◆ Action item ◆
Please write out word for word the opening lines of the material, including the line with "First you get" as the last.

◆ Raw data ◆

[Start of section]

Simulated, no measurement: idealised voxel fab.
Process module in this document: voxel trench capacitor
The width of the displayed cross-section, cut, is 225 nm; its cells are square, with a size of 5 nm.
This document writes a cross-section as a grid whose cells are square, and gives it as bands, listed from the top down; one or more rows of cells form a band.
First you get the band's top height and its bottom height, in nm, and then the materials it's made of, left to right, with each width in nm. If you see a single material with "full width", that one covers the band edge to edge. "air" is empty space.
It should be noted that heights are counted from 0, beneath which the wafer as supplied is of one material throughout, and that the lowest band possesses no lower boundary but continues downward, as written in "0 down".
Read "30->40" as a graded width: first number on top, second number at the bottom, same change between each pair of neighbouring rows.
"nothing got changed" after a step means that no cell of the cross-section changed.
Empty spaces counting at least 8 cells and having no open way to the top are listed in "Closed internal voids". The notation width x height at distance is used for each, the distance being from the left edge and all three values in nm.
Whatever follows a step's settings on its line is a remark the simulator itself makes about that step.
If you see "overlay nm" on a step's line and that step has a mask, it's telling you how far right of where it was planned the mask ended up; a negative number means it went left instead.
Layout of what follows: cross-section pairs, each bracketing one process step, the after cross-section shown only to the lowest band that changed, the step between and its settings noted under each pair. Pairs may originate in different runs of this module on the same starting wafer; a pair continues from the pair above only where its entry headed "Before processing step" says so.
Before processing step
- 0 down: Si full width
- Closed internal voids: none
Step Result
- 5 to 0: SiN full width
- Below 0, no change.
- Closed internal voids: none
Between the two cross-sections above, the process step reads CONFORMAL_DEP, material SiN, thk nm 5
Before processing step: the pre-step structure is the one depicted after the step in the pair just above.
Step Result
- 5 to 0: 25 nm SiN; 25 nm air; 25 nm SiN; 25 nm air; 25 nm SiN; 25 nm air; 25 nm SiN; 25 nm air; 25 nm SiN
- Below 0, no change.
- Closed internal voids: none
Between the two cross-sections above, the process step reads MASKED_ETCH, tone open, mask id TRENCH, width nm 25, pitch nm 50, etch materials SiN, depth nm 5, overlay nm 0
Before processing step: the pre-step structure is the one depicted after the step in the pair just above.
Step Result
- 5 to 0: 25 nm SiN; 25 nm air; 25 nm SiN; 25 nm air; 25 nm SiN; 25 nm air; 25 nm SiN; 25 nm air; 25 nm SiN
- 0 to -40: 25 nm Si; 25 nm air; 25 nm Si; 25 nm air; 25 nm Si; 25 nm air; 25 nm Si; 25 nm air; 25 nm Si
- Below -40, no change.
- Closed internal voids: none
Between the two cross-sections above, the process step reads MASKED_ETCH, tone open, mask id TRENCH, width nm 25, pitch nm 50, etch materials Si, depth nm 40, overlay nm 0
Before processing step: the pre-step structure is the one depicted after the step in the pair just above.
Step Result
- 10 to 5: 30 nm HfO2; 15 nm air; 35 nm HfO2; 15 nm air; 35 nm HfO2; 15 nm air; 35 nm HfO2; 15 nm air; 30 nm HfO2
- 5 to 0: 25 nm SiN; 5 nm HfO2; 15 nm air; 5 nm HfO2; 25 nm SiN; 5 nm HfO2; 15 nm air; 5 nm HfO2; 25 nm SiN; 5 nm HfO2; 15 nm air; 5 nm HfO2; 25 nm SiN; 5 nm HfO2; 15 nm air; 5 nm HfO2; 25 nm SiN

[End of section]

◆ Exercise response ◆
Simulated, no measurement: idealised voxel fab.
Process module in this document: voxel trench capacitor
The width of the displayed cross-section, cut, is 225 nm; its cells are square, with a size of 5 nm.
This document writes a cross-section as a grid whose cells are square, and gives it as bands, listed from the top down; one or more rows of cells form a band.
First you get the band's top height and its bottom height, in nm, and then the materials it's made of, left to right, with each width in nm. If you see a single material with "full width", that one covers the band edge to edge. "air" is empty space.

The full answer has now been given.